:: DATA EXTRACTS ::
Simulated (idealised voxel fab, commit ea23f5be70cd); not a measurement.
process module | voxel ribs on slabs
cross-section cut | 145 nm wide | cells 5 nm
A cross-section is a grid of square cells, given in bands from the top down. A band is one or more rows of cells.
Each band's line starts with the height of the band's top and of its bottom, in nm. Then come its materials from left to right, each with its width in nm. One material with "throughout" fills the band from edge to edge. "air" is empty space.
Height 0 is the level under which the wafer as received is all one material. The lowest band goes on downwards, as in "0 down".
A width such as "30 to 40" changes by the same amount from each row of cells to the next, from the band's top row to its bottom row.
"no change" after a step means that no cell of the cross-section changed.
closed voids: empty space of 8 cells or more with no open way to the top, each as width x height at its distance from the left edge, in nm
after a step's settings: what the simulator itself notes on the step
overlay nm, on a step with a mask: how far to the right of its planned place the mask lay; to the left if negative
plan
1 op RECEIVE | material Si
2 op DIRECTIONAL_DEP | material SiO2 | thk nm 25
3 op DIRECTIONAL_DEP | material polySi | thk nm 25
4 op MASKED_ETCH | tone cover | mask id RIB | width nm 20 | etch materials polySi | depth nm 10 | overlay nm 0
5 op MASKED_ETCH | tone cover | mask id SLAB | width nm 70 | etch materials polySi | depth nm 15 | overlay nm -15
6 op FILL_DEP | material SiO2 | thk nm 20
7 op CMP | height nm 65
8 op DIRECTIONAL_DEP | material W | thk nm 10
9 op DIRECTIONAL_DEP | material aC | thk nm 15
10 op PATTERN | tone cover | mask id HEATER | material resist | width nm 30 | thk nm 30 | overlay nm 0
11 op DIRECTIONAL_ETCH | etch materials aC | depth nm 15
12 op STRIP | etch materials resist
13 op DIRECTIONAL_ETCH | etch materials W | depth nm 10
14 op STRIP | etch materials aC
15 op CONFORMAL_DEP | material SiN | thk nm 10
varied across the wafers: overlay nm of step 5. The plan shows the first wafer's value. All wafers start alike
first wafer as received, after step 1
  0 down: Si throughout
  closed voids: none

:: WORK ITEM ::
Take the listing above and repeat exactly the lines from the one containing "cross-section cut | 145 nm wide | cells 5 nm" through the one containing "Each band's line", both included.

:: EXERCISE ANSWER ::
cross-section cut | 145 nm wide | cells 5 nm
A cross-section is a grid of square cells, given in bands from the top down. A band is one or more rows of cells.
Each band's line starts with the height of the band's top and of its bottom, in nm. Then come its materials from left to right, each with its width in nm. One material with "throughout" fills the band from edge to edge. "air" is empty space.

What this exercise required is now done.